Exercise -> Only the lines below from the one containing "[A BONDPAD]" to the one containing "step 35, PEB (KrF resist)" should be repeated, both included and unchanged.

Source information ->
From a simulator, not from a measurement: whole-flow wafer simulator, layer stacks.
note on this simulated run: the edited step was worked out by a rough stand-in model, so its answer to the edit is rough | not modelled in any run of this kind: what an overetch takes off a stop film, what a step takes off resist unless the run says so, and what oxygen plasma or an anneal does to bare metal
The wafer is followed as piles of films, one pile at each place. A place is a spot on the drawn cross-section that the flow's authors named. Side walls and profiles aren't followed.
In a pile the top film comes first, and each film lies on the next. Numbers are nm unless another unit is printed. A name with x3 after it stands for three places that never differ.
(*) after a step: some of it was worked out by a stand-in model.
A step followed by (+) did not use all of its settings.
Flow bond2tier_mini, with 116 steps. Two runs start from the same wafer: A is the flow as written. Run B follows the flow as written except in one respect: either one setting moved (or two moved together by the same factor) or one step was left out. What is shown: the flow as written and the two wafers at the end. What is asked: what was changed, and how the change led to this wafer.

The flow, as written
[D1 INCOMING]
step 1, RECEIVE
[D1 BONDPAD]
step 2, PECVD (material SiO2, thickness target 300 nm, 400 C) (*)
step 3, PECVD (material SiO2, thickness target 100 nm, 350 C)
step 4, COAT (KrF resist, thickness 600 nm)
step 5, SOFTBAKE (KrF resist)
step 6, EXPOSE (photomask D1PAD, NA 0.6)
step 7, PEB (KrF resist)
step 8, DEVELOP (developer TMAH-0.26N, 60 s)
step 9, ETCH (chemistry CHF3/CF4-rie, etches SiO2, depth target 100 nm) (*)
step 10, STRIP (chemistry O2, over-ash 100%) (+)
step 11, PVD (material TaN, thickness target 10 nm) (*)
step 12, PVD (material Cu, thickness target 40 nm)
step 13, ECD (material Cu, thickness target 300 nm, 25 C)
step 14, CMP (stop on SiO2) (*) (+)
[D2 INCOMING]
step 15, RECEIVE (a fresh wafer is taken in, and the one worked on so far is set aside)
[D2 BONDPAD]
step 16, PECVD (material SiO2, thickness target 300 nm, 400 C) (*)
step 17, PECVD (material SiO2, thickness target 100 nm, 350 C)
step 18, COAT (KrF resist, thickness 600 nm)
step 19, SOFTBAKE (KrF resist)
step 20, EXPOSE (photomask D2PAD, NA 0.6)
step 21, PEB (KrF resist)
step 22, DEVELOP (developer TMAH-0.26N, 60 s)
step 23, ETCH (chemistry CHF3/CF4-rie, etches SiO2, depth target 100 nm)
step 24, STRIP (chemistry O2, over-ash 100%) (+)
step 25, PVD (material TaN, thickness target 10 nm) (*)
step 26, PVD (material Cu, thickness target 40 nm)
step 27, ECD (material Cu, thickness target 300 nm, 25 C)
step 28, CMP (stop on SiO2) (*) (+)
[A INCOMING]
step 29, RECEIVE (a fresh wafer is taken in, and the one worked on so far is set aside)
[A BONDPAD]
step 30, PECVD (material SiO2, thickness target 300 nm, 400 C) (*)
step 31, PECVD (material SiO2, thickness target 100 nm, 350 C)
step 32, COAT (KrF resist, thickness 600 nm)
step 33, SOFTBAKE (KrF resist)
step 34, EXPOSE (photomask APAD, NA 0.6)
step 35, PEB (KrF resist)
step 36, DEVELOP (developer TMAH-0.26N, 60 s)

Reply ->
[A BONDPAD]
step 30, PECVD (material SiO2, thickness target 300 nm, 400 C) (*)
step 31, PECVD (material SiO2, thickness target 100 nm, 350 C)
step 32, COAT (KrF resist, thickness 600 nm)
step 33, SOFTBAKE (KrF resist)
step 34, EXPOSE (photomask APAD, NA 0.6)
step 35, PEB (KrF resist)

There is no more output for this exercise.